* **ASSIGNED TASK**: Output all of the entries beneath, exactly as written.

※ ※ ※

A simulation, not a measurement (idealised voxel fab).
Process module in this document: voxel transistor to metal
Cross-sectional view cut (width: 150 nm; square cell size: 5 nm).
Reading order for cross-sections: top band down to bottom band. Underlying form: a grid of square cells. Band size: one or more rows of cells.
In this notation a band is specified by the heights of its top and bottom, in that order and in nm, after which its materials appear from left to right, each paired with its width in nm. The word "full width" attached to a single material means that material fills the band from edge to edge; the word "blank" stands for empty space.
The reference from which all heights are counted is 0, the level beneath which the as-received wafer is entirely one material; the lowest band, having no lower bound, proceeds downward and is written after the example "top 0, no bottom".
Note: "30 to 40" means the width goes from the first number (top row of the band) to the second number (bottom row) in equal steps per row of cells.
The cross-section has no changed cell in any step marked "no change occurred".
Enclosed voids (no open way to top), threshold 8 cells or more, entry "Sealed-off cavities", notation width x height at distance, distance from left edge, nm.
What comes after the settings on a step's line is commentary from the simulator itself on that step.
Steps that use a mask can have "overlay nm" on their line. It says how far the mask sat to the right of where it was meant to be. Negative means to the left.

※ ※ ※

* **WRITTEN SOLUTION**:
A simulation, not a measurement (idealised voxel fab).
Process module in this document: voxel transistor to metal
Cross-sectional view cut (width: 150 nm; square cell size: 5 nm).
Reading order for cross-sections: top band down to bottom band. Underlying form: a grid of square cells. Band size: one or more rows of cells.
In this notation a band is specified by the heights of its top and bottom, in that order and in nm, after which its materials appear from left to right, each paired with its width in nm. The word "full width" attached to a single material means that material fills the band from edge to edge; the word "blank" stands for empty space.
The reference from which all heights are counted is 0, the level beneath which the as-received wafer is entirely one material; the lowest band, having no lower bound, proceeds downward and is written after the example "top 0, no bottom".
Note: "30 to 40" means the width goes from the first number (top row of the band) to the second number (bottom row) in equal steps per row of cells.
The cross-section has no changed cell in any step marked "no change occurred".
Enclosed voids (no open way to top), threshold 8 cells or more, entry "Sealed-off cavities", notation width x height at distance, distance from left edge, nm.
What comes after the settings on a step's line is commentary from the simulator itself on that step.
Steps that use a mask can have "overlay nm" on their line. It says how far the mask sat to the right of where it was meant to be. Negative means to the left.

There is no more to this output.